▶ Required action
Below are the entries. Transcribe exactly the lines from the one with "Heights first: top, then" through the one with "step 4: PATTERN,tone", ends included, and leave out all others.

══ Record excerpts
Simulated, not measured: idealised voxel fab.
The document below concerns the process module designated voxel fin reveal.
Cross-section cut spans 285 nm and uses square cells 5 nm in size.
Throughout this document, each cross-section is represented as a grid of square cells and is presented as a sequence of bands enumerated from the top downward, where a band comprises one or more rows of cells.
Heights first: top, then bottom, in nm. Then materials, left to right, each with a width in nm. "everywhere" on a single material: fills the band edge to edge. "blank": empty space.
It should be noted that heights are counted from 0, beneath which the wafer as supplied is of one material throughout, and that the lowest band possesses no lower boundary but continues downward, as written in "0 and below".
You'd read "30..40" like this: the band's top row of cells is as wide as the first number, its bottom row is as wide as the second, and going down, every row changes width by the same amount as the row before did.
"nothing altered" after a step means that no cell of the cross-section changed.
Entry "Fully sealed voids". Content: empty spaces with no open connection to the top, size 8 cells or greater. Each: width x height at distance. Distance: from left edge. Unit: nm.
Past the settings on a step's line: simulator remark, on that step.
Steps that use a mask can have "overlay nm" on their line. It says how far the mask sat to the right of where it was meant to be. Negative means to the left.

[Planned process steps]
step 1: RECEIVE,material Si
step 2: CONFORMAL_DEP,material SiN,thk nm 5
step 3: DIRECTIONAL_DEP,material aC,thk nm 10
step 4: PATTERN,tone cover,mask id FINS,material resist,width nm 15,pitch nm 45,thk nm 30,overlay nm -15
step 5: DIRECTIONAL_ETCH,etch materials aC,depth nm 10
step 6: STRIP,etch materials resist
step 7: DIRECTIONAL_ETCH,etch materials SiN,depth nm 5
════

▶ Task answer
Heights first: top, then bottom, in nm. Then materials, left to right, each with a width in nm. "everywhere" on a single material: fills the band edge to edge. "blank": empty space.
It should be noted that heights are counted from 0, beneath which the wafer as supplied is of one material throughout, and that the lowest band possesses no lower boundary but continues downward, as written in "0 and below".
You'd read "30..40" like this: the band's top row of cells is as wide as the first number, its bottom row is as wide as the second, and going down, every row changes width by the same amount as the row before did.
"nothing altered" after a step means that no cell of the cross-section changed.
Entry "Fully sealed voids". Content: empty spaces with no open connection to the top, size 8 cells or greater. Each: width x height at distance. Distance: from left edge. Unit: nm.
Past the settings on a step's line: simulator remark, on that step.
Steps that use a mask can have "overlay nm" on their line. It says how far the mask sat to the right of where it was meant to be. Negative means to the left.

[Planned process steps]
step 1: RECEIVE,material Si
step 2: CONFORMAL_DEP,material SiN,thk nm 5
step 3: DIRECTIONAL_DEP,material aC,thk nm 10
step 4: PATTERN,tone cover,mask id FINS,material resist,width nm 15,pitch nm 45,thk nm 30,overlay nm -15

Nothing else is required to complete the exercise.